(Source data begins)

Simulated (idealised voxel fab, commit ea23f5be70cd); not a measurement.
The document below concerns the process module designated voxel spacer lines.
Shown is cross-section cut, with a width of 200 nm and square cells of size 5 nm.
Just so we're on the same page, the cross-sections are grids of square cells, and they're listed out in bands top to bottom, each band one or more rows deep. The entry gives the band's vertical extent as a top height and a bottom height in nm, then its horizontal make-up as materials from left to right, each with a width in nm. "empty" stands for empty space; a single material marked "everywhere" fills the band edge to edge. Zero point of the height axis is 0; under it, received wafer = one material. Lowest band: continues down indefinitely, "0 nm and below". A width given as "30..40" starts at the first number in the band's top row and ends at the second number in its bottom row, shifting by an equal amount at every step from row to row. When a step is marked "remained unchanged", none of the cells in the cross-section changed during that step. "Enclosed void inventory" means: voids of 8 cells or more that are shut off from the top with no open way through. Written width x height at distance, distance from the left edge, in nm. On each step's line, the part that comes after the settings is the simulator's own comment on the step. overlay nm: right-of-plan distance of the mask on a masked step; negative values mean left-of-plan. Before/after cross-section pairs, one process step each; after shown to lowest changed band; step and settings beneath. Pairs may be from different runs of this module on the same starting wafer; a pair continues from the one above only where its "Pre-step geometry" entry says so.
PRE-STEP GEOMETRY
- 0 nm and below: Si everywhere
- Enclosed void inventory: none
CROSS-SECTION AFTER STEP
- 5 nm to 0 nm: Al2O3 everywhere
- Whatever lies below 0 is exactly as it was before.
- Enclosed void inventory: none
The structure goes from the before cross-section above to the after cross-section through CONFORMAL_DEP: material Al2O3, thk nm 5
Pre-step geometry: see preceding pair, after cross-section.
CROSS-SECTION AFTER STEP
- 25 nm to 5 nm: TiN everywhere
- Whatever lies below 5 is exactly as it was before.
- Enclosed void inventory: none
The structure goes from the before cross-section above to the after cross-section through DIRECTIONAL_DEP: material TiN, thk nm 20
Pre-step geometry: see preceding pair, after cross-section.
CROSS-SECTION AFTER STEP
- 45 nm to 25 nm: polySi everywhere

(Source data ends)

Copy nothing beyond the line containing "Shown is cross-section". Transcribe exactly from the first line of the entries down to that line, inclusive.

Simulated (idealised voxel fab, commit ea23f5be70cd); not a measurement.
The document below concerns the process module designated voxel spacer lines.
Shown is cross-section cut, with a width of 200 nm and square cells of size 5 nm.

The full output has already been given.